— Data to examine —
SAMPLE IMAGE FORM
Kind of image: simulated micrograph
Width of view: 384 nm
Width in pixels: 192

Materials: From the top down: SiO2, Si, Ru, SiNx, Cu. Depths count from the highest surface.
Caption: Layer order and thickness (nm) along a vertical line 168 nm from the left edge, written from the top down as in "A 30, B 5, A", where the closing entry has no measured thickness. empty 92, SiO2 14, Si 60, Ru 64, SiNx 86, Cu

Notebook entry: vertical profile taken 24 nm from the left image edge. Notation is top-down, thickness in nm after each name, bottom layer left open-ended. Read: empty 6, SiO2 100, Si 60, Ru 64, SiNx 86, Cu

— Work instruction —
Please write out the material word for word from its first line through the line holding "Caption: Layer order", including both, and no line past it.

— Answer box —
SAMPLE IMAGE FORM
Kind of image: simulated micrograph
Width of view: 384 nm
Width in pixels: 192

Materials: From the top down: SiO2, Si, Ru, SiNx, Cu. Depths count from the highest surface.
Caption: Layer order and thickness (nm) along a vertical line 168 nm from the left edge, written from the top down as in "A 30, B 5, A", where the closing entry has no measured thickness. empty 92, SiO2 14, Si 60, Ru 64, SiNx 86, Cu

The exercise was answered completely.